# Assignment
Please give again, word for word, the lines that lie between the start of the listing below and the line with "Known beforehand: thickness", both included.

# Material supplied
════════════════════

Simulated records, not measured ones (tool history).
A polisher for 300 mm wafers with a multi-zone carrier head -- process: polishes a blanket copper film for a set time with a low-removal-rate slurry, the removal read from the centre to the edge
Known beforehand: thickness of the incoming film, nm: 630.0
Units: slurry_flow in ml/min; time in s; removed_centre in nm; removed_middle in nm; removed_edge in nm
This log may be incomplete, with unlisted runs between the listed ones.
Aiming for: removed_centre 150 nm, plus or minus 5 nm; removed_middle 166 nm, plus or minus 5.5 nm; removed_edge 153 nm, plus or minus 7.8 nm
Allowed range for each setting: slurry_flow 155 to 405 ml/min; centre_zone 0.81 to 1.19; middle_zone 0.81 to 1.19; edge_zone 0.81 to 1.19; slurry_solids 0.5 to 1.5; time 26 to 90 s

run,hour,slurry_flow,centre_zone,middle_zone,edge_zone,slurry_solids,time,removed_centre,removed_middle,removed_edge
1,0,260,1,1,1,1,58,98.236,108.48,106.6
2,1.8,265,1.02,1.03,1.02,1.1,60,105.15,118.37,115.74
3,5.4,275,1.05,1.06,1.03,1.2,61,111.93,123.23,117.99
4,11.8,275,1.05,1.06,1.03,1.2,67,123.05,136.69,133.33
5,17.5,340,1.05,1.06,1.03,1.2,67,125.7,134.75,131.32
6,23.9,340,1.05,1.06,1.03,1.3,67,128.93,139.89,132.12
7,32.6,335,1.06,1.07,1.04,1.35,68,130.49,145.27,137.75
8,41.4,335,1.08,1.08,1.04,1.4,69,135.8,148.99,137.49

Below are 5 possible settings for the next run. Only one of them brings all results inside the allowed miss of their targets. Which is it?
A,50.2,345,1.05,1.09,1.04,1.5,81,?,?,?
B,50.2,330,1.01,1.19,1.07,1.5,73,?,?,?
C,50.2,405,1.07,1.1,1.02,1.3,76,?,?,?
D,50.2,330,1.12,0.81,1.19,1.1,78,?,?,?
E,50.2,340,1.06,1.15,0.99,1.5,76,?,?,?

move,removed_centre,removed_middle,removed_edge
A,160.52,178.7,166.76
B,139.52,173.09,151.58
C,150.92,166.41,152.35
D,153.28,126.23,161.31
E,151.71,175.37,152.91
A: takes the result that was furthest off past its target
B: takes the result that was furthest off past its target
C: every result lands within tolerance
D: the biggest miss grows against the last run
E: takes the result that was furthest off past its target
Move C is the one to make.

════════════════════

# Task output
Simulated records, not measured ones (tool history).
A polisher for 300 mm wafers with a multi-zone carrier head -- process: polishes a blanket copper film for a set time with a low-removal-rate slurry, the removal read from the centre to the edge
Known beforehand: thickness of the incoming film, nm: 630.0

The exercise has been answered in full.